- **REQUIREMENT**:
Using the entries below, output each line exactly from the first through the one that contains "What the gauges".

- **DATA FOR REVIEW**:
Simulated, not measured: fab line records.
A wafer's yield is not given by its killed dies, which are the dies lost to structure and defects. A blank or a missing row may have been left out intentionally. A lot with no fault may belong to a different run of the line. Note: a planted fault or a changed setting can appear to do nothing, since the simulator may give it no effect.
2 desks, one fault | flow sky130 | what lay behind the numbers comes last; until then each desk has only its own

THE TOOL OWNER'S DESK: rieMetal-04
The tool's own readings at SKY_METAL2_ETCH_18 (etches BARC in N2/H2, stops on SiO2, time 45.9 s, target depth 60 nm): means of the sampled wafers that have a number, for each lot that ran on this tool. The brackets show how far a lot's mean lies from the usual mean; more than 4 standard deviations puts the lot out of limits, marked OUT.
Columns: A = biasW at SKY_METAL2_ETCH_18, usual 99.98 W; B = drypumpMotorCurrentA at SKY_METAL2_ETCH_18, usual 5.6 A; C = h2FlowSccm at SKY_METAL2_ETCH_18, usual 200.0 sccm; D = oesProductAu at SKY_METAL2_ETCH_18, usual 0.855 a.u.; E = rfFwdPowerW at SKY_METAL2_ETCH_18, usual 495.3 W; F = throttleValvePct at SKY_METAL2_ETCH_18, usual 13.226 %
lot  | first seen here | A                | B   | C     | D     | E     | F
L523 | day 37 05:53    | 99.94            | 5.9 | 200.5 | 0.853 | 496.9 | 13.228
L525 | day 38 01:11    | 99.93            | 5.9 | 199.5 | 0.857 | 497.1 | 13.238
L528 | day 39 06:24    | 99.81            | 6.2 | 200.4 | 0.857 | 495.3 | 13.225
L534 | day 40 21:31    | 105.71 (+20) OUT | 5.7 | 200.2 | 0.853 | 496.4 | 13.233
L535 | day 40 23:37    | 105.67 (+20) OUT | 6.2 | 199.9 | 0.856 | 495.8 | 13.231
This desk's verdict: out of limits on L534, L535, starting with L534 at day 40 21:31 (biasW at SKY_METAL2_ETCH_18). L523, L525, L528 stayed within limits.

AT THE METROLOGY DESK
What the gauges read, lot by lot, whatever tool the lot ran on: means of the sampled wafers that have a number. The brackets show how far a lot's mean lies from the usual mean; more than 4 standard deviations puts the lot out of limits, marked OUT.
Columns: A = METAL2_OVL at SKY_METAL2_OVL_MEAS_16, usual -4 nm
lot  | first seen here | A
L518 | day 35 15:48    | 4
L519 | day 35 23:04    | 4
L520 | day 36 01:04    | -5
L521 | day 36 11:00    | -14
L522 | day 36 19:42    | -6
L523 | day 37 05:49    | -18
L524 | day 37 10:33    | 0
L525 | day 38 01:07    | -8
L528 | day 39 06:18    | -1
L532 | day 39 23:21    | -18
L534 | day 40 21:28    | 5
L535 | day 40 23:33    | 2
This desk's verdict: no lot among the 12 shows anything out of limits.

- **YOUR RESPONSE**:
Simulated, not measured: fab line records.
A wafer's yield is not given by its killed dies, which are the dies lost to structure and defects. A blank or a missing row may have been left out intentionally. A lot with no fault may belong to a different run of the line. Note: a planted fault or a changed setting can appear to do nothing, since the simulator may give it no effect.
2 desks, one fault | flow sky130 | what lay behind the numbers comes last; until then each desk has only its own

THE TOOL OWNER'S DESK: rieMetal-04
The tool's own readings at SKY_METAL2_ETCH_18 (etches BARC in N2/H2, stops on SiO2, time 45.9 s, target depth 60 nm): means of the sampled wafers that have a number, for each lot that ran on this tool. The brackets show how far a lot's mean lies from the usual mean; more than 4 standard deviations puts the lot out of limits, marked OUT.
Columns: A = biasW at SKY_METAL2_ETCH_18, usual 99.98 W; B = drypumpMotorCurrentA at SKY_METAL2_ETCH_18, usual 5.6 A; C = h2FlowSccm at SKY_METAL2_ETCH_18, usual 200.0 sccm; D = oesProductAu at SKY_METAL2_ETCH_18, usual 0.855 a.u.; E = rfFwdPowerW at SKY_METAL2_ETCH_18, usual 495.3 W; F = throttleValvePct at SKY_METAL2_ETCH_18, usual 13.226 %
lot  | first seen here | A                | B   | C     | D     | E     | F
L523 | day 37 05:53    | 99.94            | 5.9 | 200.5 | 0.853 | 496.9 | 13.228
L525 | day 38 01:11    | 99.93            | 5.9 | 199.5 | 0.857 | 497.1 | 13.238
L528 | day 39 06:24    | 99.81            | 6.2 | 200.4 | 0.857 | 495.3 | 13.225
L534 | day 40 21:31    | 105.71 (+20) OUT | 5.7 | 200.2 | 0.853 | 496.4 | 13.233
L535 | day 40 23:37    | 105.67 (+20) OUT | 6.2 | 199.9 | 0.856 | 495.8 | 13.231
This desk's verdict: out of limits on L534, L535, starting with L534 at day 40 21:31 (biasW at SKY_METAL2_ETCH_18). L523, L525, L528 stayed within limits.

AT THE METROLOGY DESK
What the gauges read, lot by lot, whatever tool the lot ran on: means of the sampled wafers that have a number. The brackets show how far a lot's mean lies from the usual mean; more than 4 standard deviations puts the lot out of limits, marked OUT.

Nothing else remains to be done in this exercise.